Task item. Only the lines from the top of the material through the line containing "R4: thickness taken" should be restated, each one exactly.

__________________________________________________

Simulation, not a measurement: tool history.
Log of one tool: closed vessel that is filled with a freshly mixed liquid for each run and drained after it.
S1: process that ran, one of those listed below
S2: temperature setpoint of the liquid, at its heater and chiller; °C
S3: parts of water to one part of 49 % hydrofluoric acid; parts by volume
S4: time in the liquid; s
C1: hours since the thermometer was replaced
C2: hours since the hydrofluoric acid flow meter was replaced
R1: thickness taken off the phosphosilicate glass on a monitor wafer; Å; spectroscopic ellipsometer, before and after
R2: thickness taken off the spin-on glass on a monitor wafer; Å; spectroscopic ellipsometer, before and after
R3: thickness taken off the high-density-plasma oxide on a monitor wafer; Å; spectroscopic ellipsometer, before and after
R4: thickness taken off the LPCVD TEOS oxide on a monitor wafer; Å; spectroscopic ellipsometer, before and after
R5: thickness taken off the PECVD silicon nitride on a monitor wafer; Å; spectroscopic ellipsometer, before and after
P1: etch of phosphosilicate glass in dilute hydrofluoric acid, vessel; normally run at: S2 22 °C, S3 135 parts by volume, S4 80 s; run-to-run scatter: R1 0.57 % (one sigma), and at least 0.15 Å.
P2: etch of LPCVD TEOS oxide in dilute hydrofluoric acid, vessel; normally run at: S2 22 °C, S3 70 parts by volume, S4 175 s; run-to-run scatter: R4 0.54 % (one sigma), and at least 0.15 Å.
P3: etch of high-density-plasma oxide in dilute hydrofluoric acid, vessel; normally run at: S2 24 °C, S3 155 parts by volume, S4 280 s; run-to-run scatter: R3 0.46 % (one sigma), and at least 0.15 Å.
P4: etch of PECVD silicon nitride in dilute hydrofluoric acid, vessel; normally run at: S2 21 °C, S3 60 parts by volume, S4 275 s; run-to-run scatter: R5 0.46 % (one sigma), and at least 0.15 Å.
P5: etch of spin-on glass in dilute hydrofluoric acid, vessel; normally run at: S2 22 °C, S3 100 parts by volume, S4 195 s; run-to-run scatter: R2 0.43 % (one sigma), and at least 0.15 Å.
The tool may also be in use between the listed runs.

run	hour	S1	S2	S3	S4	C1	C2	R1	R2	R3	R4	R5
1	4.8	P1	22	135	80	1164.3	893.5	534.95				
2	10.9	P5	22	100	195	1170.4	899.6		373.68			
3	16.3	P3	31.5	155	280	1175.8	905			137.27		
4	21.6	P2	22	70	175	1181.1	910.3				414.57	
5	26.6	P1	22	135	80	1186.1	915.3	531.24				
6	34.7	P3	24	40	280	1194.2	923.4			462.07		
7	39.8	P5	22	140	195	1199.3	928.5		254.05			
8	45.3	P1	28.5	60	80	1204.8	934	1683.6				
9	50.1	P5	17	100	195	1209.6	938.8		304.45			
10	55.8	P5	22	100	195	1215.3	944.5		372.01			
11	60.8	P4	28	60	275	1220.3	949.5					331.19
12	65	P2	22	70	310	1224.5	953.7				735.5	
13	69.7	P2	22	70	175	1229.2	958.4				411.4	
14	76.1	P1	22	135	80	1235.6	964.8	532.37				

__________________________________________________

Task output.
Simulation, not a measurement: tool history.
Log of one tool: closed vessel that is filled with a freshly mixed liquid for each run and drained after it.
S1: process that ran, one of those listed below
S2: temperature setpoint of the liquid, at its heater and chiller; °C
S3: parts of water to one part of 49 % hydrofluoric acid; parts by volume
S4: time in the liquid; s
C1: hours since the thermometer was replaced
C2: hours since the hydrofluoric acid flow meter was replaced
R1: thickness taken off the phosphosilicate glass on a monitor wafer; Å; spectroscopic ellipsometer, before and after
R2: thickness taken off the spin-on glass on a monitor wafer; Å; spectroscopic ellipsometer, before and after
R3: thickness taken off the high-density-plasma oxide on a monitor wafer; Å; spectroscopic ellipsometer, before and after
R4: thickness taken off the LPCVD TEOS oxide on a monitor wafer; Å; spectroscopic ellipsometer, before and after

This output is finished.